——

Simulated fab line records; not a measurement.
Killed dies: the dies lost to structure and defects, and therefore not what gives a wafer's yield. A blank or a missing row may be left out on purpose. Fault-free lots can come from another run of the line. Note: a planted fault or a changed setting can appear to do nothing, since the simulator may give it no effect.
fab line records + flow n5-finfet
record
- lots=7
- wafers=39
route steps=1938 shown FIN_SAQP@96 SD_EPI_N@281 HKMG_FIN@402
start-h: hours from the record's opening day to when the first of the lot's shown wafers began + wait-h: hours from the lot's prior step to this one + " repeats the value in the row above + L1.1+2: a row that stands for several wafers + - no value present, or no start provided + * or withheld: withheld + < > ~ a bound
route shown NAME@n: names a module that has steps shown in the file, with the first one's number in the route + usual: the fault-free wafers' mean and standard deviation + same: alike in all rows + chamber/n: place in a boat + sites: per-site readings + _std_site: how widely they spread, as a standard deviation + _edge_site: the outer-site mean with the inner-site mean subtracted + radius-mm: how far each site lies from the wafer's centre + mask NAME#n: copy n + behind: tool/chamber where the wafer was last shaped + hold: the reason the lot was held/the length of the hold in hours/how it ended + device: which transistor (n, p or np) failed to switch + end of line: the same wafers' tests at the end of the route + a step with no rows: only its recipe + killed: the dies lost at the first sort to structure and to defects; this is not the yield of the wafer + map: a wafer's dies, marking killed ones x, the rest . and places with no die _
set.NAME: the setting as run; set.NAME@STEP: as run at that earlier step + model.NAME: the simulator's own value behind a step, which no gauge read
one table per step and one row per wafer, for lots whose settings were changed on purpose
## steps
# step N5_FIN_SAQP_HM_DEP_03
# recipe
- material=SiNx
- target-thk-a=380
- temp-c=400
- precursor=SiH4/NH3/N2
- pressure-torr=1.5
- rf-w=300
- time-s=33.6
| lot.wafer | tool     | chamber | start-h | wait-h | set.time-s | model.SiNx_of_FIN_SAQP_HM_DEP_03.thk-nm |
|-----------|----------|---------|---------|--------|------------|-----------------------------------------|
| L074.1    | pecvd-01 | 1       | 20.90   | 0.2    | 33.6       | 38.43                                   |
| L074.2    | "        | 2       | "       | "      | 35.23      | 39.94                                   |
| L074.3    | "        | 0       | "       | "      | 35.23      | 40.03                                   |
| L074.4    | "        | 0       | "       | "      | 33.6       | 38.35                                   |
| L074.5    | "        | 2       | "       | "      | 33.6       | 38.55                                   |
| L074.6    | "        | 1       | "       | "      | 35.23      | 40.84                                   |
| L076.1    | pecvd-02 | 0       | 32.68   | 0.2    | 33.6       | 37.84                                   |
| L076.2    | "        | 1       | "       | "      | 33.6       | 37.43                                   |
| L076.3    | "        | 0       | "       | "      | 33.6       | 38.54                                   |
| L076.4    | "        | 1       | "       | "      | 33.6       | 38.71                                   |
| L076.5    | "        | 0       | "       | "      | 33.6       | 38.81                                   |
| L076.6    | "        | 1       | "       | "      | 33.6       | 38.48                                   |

——

[Task item]
Beginning with the first line of the records above, reproduce each line exactly, ending at the line that contains "route steps=1938 shown", and leave out everything else.

[Answer box]
Simulated fab line records; not a measurement.
Killed dies: the dies lost to structure and defects, and therefore not what gives a wafer's yield. A blank or a missing row may be left out on purpose. Fault-free lots can come from another run of the line. Note: a planted fault or a changed setting can appear to do nothing, since the simulator may give it no effect.
fab line records + flow n5-finfet
record
- lots=7
- wafers=39
route steps=1938 shown FIN_SAQP@96 SD_EPI_N@281 HKMG_FIN@402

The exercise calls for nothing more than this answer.